──────────────────────────────

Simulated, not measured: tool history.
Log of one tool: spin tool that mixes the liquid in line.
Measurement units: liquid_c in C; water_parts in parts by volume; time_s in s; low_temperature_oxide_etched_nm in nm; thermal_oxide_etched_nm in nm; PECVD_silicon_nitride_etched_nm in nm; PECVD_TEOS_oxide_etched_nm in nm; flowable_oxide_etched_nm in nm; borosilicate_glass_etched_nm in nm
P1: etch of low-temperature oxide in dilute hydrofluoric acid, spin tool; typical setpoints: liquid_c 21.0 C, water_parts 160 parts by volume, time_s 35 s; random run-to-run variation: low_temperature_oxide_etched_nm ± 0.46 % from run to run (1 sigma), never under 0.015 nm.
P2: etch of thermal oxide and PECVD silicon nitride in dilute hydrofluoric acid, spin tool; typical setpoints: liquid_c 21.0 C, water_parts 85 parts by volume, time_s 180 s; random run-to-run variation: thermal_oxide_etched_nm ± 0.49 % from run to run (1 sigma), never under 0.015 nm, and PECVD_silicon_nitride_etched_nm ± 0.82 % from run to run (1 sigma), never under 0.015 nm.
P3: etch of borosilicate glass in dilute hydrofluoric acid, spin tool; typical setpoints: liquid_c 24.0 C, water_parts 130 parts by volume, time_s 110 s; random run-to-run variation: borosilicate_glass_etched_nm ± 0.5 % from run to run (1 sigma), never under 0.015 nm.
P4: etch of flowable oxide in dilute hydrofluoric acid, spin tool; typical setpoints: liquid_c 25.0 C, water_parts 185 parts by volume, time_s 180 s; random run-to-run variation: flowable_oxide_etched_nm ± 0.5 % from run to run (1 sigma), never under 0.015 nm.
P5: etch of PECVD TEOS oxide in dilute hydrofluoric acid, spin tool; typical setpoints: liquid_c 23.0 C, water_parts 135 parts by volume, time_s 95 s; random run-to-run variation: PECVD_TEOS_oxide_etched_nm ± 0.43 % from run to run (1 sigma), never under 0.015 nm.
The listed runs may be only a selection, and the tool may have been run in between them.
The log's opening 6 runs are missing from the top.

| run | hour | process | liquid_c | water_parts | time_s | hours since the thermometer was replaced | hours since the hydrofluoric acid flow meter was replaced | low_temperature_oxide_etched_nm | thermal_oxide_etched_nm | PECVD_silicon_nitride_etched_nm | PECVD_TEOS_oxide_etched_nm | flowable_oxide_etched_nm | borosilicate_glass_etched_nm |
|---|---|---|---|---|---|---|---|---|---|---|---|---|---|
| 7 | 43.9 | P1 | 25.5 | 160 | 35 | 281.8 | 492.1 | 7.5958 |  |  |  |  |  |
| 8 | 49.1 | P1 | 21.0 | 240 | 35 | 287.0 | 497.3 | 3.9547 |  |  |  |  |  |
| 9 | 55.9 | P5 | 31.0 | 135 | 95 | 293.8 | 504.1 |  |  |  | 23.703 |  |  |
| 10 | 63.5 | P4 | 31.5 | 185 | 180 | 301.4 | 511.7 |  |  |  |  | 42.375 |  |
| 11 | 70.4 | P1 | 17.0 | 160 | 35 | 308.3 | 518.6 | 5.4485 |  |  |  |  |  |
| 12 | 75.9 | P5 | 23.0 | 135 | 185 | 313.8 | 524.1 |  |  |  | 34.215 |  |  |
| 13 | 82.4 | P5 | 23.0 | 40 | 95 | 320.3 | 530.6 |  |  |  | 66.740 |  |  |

──────────────────────────────

Work item:
The answer should be the first line of the material and every line after it through the line containing "Log of one tool: spin", exactly as written, and nothing else.

Response:
Simulated, not measured: tool history.
Log of one tool: spin tool that mixes the liquid in line.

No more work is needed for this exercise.